- **Provided data**:
=== Section Start ===

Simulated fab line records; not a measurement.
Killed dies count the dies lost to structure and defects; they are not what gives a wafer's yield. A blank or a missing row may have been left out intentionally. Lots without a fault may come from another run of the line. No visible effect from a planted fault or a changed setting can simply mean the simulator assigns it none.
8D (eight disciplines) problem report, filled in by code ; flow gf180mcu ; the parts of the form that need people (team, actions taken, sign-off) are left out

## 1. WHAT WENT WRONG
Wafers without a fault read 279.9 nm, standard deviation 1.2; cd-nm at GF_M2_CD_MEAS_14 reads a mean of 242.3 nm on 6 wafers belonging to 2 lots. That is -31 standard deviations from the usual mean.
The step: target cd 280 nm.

=== Section End ===

- **Required action**: I'd like the entries above reproduced in full, exactly as they stand.

- **Solution**:
Simulated fab line records; not a measurement.
Killed dies count the dies lost to structure and defects; they are not what gives a wafer's yield. A blank or a missing row may have been left out intentionally. Lots without a fault may come from another run of the line. No visible effect from a planted fault or a changed setting can simply mean the simulator assigns it none.
8D (eight disciplines) problem report, filled in by code ; flow gf180mcu ; the parts of the form that need people (team, actions taken, sign-off) are left out

## 1. WHAT WENT WRONG
Wafers without a fault read 279.9 nm, standard deviation 1.2; cd-nm at GF_M2_CD_MEAS_14 reads a mean of 242.3 nm on 6 wafers belonging to 2 lots. That is -31 standard deviations from the usual mean.
The step: target cd 280 nm.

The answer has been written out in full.